* **ACTIVITY**
For the listing that follows, give again exactly the lines from the one with "In this notation" to the one with "Zero point of", including both.

※ ※ ※

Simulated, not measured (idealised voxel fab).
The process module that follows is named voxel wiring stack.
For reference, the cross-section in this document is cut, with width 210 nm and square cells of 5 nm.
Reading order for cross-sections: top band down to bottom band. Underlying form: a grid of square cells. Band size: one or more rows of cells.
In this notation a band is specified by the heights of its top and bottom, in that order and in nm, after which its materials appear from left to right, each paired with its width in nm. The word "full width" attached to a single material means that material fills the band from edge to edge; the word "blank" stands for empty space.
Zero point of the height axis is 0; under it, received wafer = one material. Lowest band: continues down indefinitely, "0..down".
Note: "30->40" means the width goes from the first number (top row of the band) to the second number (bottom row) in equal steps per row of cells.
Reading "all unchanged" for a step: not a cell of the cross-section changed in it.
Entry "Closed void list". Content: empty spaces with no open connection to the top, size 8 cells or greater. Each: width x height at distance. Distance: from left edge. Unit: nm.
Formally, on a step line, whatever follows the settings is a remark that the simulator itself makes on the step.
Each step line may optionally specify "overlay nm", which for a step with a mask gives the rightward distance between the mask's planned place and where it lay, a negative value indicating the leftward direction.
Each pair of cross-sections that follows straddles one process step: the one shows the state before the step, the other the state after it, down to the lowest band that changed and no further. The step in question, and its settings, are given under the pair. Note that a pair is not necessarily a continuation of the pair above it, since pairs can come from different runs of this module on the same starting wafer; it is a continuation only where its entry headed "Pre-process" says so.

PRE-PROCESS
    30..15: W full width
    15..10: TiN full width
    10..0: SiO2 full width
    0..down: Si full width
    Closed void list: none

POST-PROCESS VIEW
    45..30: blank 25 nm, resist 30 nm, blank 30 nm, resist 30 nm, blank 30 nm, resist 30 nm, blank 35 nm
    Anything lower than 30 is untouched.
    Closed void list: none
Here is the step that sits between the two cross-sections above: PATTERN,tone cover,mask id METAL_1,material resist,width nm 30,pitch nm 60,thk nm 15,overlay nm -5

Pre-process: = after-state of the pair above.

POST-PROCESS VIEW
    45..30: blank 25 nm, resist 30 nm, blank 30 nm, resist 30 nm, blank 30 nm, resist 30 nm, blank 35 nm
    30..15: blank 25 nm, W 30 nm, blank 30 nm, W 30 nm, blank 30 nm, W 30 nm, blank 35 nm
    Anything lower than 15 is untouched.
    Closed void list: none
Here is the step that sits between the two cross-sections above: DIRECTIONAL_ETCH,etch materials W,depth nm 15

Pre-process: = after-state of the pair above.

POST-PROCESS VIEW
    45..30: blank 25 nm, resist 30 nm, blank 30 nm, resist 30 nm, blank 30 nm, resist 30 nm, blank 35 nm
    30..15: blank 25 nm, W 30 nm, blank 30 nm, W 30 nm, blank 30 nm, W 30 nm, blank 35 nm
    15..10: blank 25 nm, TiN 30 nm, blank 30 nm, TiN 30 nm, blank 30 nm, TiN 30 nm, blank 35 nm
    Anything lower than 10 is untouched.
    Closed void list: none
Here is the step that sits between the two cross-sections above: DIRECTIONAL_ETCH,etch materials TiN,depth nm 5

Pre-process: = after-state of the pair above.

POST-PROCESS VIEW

※ ※ ※

* **ANSWER SECTION**
In this notation a band is specified by the heights of its top and bottom, in that order and in nm, after which its materials appear from left to right, each paired with its width in nm. The word "full width" attached to a single material means that material fills the band from edge to edge; the word "blank" stands for empty space.
Zero point of the height axis is 0; under it, received wafer = one material. Lowest band: continues down indefinitely, "0..down".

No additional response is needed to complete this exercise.